Every entry must be given again exactly.

- **Given data**:

☆ ☆ ☆

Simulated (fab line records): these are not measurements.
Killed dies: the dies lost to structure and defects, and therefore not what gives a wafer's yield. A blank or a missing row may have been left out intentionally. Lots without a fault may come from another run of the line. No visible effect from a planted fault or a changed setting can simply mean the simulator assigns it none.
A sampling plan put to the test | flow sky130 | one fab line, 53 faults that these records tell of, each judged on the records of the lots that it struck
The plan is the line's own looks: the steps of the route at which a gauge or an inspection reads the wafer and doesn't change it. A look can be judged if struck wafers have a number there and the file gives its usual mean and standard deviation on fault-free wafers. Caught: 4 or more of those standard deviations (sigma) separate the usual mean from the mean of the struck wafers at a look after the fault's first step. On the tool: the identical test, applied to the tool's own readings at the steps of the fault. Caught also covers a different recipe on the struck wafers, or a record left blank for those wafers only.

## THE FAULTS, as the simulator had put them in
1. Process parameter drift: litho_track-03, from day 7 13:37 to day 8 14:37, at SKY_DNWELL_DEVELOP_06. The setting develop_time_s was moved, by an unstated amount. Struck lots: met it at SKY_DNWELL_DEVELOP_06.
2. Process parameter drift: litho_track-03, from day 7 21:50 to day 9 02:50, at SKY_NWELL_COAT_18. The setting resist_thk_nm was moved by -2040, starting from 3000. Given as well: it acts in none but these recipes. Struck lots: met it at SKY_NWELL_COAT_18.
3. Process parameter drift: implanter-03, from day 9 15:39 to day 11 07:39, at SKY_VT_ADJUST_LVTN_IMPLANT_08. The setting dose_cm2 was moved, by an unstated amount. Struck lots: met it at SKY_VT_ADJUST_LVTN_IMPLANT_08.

☆ ☆ ☆

- **Expected answer**:
Simulated (fab line records): these are not measurements.
Killed dies: the dies lost to structure and defects, and therefore not what gives a wafer's yield. A blank or a missing row may have been left out intentionally. Lots without a fault may come from another run of the line. No visible effect from a planted fault or a changed setting can simply mean the simulator assigns it none.
A sampling plan put to the test | flow sky130 | one fab line, 53 faults that these records tell of, each judged on the records of the lots that it struck
The plan is the line's own looks: the steps of the route at which a gauge or an inspection reads the wafer and doesn't change it. A look can be judged if struck wafers have a number there and the file gives its usual mean and standard deviation on fault-free wafers. Caught: 4 or more of those standard deviations (sigma) separate the usual mean from the mean of the struck wafers at a look after the fault's first step. On the tool: the identical test, applied to the tool's own readings at the steps of the fault. Caught also covers a different recipe on the struck wafers, or a record left blank for those wafers only.

## THE FAULTS, as the simulator had put them in
1. Process parameter drift: litho_track-03, from day 7 13:37 to day 8 14:37, at SKY_DNWELL_DEVELOP_06. The setting develop_time_s was moved, by an unstated amount. Struck lots: met it at SKY_DNWELL_DEVELOP_06.
2. Process parameter drift: litho_track-03, from day 7 21:50 to day 9 02:50, at SKY_NWELL_COAT_18. The setting resist_thk_nm was moved by -2040, starting from 3000. Given as well: it acts in none but these recipes. Struck lots: met it at SKY_NWELL_COAT_18.
3. Process parameter drift: implanter-03, from day 9 15:39 to day 11 07:39, at SKY_VT_ADJUST_LVTN_IMPLANT_08. The setting dose_cm2 was moved, by an unstated amount. Struck lots: met it at SKY_VT_ADJUST_LVTN_IMPLANT_08.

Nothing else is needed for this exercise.